Material provided:
**********

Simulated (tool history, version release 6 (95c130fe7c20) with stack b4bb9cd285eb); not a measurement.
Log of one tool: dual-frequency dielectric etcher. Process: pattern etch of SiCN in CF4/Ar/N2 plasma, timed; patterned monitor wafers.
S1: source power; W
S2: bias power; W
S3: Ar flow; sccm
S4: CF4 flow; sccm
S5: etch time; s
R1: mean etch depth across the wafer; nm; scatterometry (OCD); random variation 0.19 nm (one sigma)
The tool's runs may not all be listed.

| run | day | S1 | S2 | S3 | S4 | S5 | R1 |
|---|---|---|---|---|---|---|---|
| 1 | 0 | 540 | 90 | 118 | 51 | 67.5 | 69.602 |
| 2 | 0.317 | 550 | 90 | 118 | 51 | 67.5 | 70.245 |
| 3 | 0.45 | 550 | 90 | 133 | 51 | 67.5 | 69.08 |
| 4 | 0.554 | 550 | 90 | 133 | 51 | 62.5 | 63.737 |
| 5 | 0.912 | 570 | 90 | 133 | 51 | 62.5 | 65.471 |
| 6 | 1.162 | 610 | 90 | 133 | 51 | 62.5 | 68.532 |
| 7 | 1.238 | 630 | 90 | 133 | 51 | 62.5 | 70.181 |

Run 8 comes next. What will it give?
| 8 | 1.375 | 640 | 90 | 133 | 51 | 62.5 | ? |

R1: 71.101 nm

**********

Task item: Starting from the top of the records and ending at the line that contains "S1: source power; W", repeat each line exactly and return only those lines.

Written reply:
Simulated (tool history, version release 6 (95c130fe7c20) with stack b4bb9cd285eb); not a measurement.
Log of one tool: dual-frequency dielectric etcher. Process: pattern etch of SiCN in CF4/Ar/N2 plasma, timed; patterned monitor wafers.
S1: source power; W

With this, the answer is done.